☆ ☆ ☆
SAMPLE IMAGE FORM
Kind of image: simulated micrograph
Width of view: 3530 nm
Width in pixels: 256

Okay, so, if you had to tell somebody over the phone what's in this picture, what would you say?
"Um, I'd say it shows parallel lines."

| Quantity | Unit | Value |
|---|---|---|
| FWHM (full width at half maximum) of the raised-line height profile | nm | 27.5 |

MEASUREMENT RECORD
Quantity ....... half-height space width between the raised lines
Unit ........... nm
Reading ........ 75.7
☆ ☆ ☆

Quote every line of the records above, from the first down to the one holding "Unit | Value |", exactly as written.

SAMPLE IMAGE FORM
Kind of image: simulated micrograph
Width of view: 3530 nm
Width in pixels: 256

Okay, so, if you had to tell somebody over the phone what's in this picture, what would you say?
"Um, I'd say it shows parallel lines."

| Quantity | Unit | Value |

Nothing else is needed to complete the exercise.